> Recorded data
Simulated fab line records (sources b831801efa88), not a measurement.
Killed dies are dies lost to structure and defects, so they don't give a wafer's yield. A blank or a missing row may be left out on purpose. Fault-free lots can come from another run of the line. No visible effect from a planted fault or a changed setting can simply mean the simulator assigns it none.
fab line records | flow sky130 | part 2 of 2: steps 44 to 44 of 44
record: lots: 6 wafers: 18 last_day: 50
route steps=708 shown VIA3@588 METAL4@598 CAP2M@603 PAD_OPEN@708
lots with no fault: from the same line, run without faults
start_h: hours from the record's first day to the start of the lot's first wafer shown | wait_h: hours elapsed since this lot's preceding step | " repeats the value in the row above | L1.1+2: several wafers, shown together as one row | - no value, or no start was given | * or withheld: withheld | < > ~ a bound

> Assigned task
The full listing should be reproduced exactly.

> Worked solution
Simulated fab line records (sources b831801efa88), not a measurement.
Killed dies are dies lost to structure and defects, so they don't give a wafer's yield. A blank or a missing row may be left out on purpose. Fault-free lots can come from another run of the line. No visible effect from a planted fault or a changed setting can simply mean the simulator assigns it none.
fab line records | flow sky130 | part 2 of 2: steps 44 to 44 of 44
record: lots: 6 wafers: 18 last_day: 50
route steps=708 shown VIA3@588 METAL4@598 CAP2M@603 PAD_OPEN@708
lots with no fault: from the same line, run without faults
start_h: hours from the record's first day to the start of the lot's first wafer shown | wait_h: hours elapsed since this lot's preceding step | " repeats the value in the row above | L1.1+2: several wafers, shown together as one row | - no value, or no start was given | * or withheld: withheld | < > ~ a bound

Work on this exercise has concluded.